→ WORK TASK
Look in the material below for the line holding "L491 | day 11". Set it down exactly, with each later line up to and including the line holding "## AT THE TOOL OWNER'S DESK: rie-si-06".

→ SUPPLIED DATA
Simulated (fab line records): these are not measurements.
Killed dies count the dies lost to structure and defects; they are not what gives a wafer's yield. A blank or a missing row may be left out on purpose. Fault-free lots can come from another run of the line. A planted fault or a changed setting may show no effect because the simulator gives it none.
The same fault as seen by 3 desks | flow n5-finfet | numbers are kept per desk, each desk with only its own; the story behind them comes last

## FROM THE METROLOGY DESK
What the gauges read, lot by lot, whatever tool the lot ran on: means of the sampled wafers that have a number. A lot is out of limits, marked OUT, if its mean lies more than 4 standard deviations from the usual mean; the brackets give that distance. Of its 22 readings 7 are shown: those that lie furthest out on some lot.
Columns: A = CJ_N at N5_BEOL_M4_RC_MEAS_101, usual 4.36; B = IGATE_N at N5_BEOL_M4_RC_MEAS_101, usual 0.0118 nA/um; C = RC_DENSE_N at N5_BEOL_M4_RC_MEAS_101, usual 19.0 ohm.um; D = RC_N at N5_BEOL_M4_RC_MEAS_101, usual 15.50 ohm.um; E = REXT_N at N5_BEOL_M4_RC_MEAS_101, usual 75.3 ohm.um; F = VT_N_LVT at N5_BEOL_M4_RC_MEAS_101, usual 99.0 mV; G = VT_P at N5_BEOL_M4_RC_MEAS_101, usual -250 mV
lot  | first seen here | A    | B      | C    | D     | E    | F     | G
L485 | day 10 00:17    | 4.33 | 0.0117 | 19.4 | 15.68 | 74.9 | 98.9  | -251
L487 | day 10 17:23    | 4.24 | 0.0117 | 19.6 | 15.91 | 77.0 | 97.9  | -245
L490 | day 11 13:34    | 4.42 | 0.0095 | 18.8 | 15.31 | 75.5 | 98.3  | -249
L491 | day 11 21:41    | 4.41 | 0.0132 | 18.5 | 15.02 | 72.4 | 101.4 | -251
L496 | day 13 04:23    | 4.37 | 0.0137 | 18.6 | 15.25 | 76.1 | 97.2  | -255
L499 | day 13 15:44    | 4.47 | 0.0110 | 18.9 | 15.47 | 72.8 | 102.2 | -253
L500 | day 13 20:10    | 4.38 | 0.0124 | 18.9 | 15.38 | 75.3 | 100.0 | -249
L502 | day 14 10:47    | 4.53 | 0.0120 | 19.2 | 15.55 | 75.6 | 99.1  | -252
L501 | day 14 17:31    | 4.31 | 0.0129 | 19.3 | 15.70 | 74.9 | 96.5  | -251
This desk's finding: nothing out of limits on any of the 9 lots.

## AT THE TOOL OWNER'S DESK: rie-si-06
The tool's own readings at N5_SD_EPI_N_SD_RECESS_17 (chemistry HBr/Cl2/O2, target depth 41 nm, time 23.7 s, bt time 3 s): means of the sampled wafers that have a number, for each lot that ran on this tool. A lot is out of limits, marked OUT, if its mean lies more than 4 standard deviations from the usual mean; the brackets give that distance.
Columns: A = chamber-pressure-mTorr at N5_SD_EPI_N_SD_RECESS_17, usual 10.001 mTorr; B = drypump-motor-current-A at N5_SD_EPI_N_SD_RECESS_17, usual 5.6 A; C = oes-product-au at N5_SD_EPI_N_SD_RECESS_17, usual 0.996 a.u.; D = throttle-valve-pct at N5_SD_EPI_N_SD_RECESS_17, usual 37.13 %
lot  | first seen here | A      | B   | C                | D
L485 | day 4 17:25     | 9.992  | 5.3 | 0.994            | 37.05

→ TASK RESPONSE
L491 | day 11 21:41    | 4.41 | 0.0132 | 18.5 | 15.02 | 72.4 | 101.4 | -251
L496 | day 13 04:23    | 4.37 | 0.0137 | 18.6 | 15.25 | 76.1 | 97.2  | -255
L499 | day 13 15:44    | 4.47 | 0.0110 | 18.9 | 15.47 | 72.8 | 102.2 | -253
L500 | day 13 20:10    | 4.38 | 0.0124 | 18.9 | 15.38 | 75.3 | 100.0 | -249
L502 | day 14 10:47    | 4.53 | 0.0120 | 19.2 | 15.55 | 75.6 | 99.1  | -252
L501 | day 14 17:31    | 4.31 | 0.0129 | 19.3 | 15.70 | 74.9 | 96.5  | -251
This desk's finding: nothing out of limits on any of the 9 lots.

## AT THE TOOL OWNER'S DESK: rie-si-06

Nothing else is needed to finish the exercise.